Activity: Using the records below, quote only the span that opens with the line containing "Sound: wafers L299.1, L299.3, L299.6." and closes with the line containing "At each step", exactly and inclusively.

[Study material — start]

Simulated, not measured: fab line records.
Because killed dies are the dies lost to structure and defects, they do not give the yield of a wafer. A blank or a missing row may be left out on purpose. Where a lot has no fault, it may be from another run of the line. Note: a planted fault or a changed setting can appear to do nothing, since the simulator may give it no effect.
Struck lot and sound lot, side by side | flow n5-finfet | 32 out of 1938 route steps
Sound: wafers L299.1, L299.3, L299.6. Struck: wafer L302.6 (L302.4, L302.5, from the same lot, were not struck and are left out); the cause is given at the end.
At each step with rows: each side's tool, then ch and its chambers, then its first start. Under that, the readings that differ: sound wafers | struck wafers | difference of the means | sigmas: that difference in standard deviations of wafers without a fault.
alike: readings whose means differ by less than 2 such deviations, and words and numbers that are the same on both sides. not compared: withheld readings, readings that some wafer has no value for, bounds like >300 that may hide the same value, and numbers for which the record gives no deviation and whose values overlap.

[Study material — finish]

Answer box:
Sound: wafers L299.1, L299.3, L299.6. Struck: wafer L302.6 (L302.4, L302.5, from the same lot, were not struck and are left out); the cause is given at the end.
At each step with rows: each side's tool, then ch and its chambers, then its first start. Under that, the readings that differ: sound wafers | struck wafers | difference of the means | sigmas: that difference in standard deviations of wafers without a fault.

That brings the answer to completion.